===== DATASET EXCERPTS

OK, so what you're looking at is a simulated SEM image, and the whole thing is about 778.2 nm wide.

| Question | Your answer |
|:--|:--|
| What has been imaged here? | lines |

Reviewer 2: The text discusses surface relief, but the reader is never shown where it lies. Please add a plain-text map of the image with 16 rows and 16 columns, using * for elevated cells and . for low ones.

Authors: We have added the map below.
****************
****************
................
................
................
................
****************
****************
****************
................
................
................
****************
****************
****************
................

==========

#### BRIEF:
Repeat each of the records exactly as written.

#### EXERCISE ANSWER:
OK, so what you're looking at is a simulated SEM image, and the whole thing is about 778.2 nm wide.

| Question | Your answer |
|:--|:--|
| What has been imaged here? | lines |

Reviewer 2: The text discusses surface relief, but the reader is never shown where it lies. Please add a plain-text map of the image with 16 rows and 16 columns, using * for elevated cells and . for low ones.

Authors: We have added the map below.
****************
****************
................
................
................
................
****************
****************
****************
................
................
................
****************
****************
****************
................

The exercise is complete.